_ _ _ _ _
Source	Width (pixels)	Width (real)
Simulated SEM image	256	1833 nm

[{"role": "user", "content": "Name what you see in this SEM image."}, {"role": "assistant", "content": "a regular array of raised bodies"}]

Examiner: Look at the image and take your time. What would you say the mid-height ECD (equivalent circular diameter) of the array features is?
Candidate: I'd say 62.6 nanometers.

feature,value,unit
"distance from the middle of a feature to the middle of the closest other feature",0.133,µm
_ _ _ _ _

» Required action
Through the line that contains "feature,value,unit", copy the material above exactly, beginning at its first line and including nothing more.

» Exercise output
Source	Width (pixels)	Width (real)
Simulated SEM image	256	1833 nm

[{"role": "user", "content": "Name what you see in this SEM image."}, {"role": "assistant", "content": "a regular array of raised bodies"}]

Examiner: Look at the image and take your time. What would you say the mid-height ECD (equivalent circular diameter) of the array features is?
Candidate: I'd say 62.6 nanometers.

feature,value,unit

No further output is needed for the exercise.